> [Requirement]: One part of the entries below is wanted: the lines from the one containing "# recipe resist=NOVOLAK developer=TMAH" through the one containing "L873.2 rie_metal-04 0". Write those out exactly and nothing else.

:: Record extracts
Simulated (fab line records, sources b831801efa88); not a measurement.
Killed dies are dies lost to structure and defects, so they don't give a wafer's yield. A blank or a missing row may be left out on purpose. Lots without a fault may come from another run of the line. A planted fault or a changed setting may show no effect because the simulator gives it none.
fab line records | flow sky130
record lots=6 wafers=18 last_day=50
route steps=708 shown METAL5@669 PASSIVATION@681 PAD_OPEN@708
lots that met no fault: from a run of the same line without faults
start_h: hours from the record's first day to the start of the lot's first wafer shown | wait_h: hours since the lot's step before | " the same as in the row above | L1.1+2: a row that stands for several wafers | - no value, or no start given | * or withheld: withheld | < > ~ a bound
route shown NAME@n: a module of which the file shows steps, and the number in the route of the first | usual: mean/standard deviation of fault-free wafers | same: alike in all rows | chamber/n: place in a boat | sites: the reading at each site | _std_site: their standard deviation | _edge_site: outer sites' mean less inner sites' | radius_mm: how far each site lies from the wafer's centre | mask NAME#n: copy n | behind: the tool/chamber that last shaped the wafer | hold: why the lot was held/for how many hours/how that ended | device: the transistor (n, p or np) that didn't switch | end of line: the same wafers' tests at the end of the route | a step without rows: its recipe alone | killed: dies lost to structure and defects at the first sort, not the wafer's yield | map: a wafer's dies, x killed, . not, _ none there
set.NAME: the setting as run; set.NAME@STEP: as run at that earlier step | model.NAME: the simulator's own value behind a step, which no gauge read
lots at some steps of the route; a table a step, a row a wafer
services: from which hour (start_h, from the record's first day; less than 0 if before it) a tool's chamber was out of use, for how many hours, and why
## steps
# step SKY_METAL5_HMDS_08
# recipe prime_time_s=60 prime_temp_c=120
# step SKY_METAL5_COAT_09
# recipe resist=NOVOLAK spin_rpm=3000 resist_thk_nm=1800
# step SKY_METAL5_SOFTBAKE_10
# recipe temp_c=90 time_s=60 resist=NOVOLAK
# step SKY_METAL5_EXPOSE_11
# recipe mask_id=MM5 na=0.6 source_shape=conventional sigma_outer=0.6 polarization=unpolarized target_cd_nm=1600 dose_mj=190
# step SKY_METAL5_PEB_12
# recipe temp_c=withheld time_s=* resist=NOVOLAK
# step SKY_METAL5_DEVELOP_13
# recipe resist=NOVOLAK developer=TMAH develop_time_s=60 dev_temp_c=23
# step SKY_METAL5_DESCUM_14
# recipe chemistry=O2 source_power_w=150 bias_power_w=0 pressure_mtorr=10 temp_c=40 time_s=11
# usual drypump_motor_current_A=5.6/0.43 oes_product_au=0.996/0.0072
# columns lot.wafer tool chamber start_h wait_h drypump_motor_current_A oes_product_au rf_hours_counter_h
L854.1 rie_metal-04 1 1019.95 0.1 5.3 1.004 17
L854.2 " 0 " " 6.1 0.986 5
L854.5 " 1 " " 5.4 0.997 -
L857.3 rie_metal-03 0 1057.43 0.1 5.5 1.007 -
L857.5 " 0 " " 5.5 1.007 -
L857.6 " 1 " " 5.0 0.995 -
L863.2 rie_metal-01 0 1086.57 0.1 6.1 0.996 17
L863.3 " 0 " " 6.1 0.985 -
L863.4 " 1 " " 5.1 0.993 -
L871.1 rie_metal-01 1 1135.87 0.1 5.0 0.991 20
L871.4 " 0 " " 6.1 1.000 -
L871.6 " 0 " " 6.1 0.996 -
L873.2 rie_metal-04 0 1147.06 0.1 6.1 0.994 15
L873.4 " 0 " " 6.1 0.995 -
::::

> [Written response]:
# recipe resist=NOVOLAK developer=TMAH develop_time_s=60 dev_temp_c=23
# step SKY_METAL5_DESCUM_14
# recipe chemistry=O2 source_power_w=150 bias_power_w=0 pressure_mtorr=10 temp_c=40 time_s=11
# usual drypump_motor_current_A=5.6/0.43 oes_product_au=0.996/0.0072
# columns lot.wafer tool chamber start_h wait_h drypump_motor_current_A oes_product_au rf_hours_counter_h
L854.1 rie_metal-04 1 1019.95 0.1 5.3 1.004 17
L854.2 " 0 " " 6.1 0.986 5
L854.5 " 1 " " 5.4 0.997 -
L857.3 rie_metal-03 0 1057.43 0.1 5.5 1.007 -
L857.5 " 0 " " 5.5 1.007 -
L857.6 " 1 " " 5.0 0.995 -
L863.2 rie_metal-01 0 1086.57 0.1 6.1 0.996 17
L863.3 " 0 " " 6.1 0.985 -
L863.4 " 1 " " 5.1 0.993 -
L871.1 rie_metal-01 1 1135.87 0.1 5.0 0.991 20
L871.4 " 0 " " 6.1 1.000 -
L871.6 " 0 " " 6.1 0.996 -
L873.2 rie_metal-04 0 1147.06 0.1 6.1 0.994 15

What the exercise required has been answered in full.